─── GIVEN ENTRIES

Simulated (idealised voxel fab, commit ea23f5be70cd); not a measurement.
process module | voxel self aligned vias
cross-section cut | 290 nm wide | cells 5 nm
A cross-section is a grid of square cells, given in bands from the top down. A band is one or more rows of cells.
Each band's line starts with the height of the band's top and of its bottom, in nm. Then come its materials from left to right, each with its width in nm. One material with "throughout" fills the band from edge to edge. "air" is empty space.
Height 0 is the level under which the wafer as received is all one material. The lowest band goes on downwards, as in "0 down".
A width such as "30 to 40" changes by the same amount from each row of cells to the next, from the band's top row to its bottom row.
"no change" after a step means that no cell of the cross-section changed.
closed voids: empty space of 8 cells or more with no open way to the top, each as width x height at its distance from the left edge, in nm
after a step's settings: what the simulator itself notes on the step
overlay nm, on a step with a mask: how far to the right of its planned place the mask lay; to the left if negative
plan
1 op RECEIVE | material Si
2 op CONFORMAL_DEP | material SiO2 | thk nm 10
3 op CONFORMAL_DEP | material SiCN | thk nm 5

──────

[REQUIREMENT]: Set down each record again, exactly as written.

[TASK RESPONSE]:
Simulated (idealised voxel fab, commit ea23f5be70cd); not a measurement.
process module | voxel self aligned vias
cross-section cut | 290 nm wide | cells 5 nm
A cross-section is a grid of square cells, given in bands from the top down. A band is one or more rows of cells.
Each band's line starts with the height of the band's top and of its bottom, in nm. Then come its materials from left to right, each with its width in nm. One material with "throughout" fills the band from edge to edge. "air" is empty space.
Height 0 is the level under which the wafer as received is all one material. The lowest band goes on downwards, as in "0 down".
A width such as "30 to 40" changes by the same amount from each row of cells to the next, from the band's top row to its bottom row.
"no change" after a step means that no cell of the cross-section changed.
closed voids: empty space of 8 cells or more with no open way to the top, each as width x height at its distance from the left edge, in nm
after a step's settings: what the simulator itself notes on the step
overlay nm, on a step with a mask: how far to the right of its planned place the mask lay; to the left if negative
plan
1 op RECEIVE | material Si
2 op CONFORMAL_DEP | material SiO2 | thk nm 10
3 op CONFORMAL_DEP | material SiCN | thk nm 5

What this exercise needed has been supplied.